▶ _Data extracts_
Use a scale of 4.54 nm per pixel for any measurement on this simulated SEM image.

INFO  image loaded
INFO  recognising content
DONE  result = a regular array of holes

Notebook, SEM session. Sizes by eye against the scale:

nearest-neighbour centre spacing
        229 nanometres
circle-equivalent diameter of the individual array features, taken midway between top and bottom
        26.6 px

▶ _Work order_
Down to the last line, repeat the data exactly.

▶ _Answer box_
Use a scale of 4.54 nm per pixel for any measurement on this simulated SEM image.

INFO  image loaded
INFO  recognising content
DONE  result = a regular array of holes

Notebook, SEM session. Sizes by eye against the scale:

nearest-neighbour centre spacing
        229 nanometres
circle-equivalent diameter of the individual array features, taken midway between top and bottom
        26.6 px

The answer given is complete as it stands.